□ □ □ □ □ □ □
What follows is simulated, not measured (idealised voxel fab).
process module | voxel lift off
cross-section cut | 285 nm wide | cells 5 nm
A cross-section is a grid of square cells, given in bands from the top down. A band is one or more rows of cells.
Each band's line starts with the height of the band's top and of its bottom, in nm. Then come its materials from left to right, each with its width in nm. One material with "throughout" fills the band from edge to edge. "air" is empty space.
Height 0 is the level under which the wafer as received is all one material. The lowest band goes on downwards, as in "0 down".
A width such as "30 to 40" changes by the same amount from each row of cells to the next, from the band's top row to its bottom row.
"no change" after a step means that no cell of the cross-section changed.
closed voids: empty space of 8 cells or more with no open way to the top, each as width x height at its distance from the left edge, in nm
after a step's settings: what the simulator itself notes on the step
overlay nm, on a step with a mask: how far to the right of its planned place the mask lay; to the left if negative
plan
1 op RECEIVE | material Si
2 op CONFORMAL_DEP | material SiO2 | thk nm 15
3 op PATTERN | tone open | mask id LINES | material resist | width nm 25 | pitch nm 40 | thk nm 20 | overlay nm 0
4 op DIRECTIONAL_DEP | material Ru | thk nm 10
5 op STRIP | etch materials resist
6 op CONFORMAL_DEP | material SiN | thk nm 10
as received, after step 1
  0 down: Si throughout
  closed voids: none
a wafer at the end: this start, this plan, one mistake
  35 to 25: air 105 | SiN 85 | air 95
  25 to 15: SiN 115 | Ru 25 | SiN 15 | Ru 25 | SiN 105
□ □ □ □ □ □ □

* Brief *
Write out word for word only the lines from the start of the entries down to the line with "the cross-section changed.", please, including both ends.

* Task output *
What follows is simulated, not measured (idealised voxel fab).
process module | voxel lift off
cross-section cut | 285 nm wide | cells 5 nm
A cross-section is a grid of square cells, given in bands from the top down. A band is one or more rows of cells.
Each band's line starts with the height of the band's top and of its bottom, in nm. Then come its materials from left to right, each with its width in nm. One material with "throughout" fills the band from edge to edge. "air" is empty space.
Height 0 is the level under which the wafer as received is all one material. The lowest band goes on downwards, as in "0 down".
A width such as "30 to 40" changes by the same amount from each row of cells to the next, from the band's top row to its bottom row.
"no change" after a step means that no cell of the cross-section changed.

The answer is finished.